▶ _Data extracts_:
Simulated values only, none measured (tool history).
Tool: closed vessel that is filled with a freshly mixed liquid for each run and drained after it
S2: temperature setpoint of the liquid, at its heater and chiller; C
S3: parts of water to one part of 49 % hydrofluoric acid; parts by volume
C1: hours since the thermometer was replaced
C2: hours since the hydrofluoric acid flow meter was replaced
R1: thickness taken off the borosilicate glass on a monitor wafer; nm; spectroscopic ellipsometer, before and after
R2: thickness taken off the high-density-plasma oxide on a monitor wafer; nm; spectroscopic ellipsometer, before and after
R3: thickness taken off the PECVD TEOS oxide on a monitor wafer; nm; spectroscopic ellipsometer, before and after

▶ _Work request_: Your task is to copy every entry above, exactly as written.

▶ _Task output_:
Simulated values only, none measured (tool history).
Tool: closed vessel that is filled with a freshly mixed liquid for each run and drained after it
S2: temperature setpoint of the liquid, at its heater and chiller; C
S3: parts of water to one part of 49 % hydrofluoric acid; parts by volume
C1: hours since the thermometer was replaced
C2: hours since the hydrofluoric acid flow meter was replaced
R1: thickness taken off the borosilicate glass on a monitor wafer; nm; spectroscopic ellipsometer, before and after
R2: thickness taken off the high-density-plasma oxide on a monitor wafer; nm; spectroscopic ellipsometer, before and after
R3: thickness taken off the PECVD TEOS oxide on a monitor wafer; nm; spectroscopic ellipsometer, before and after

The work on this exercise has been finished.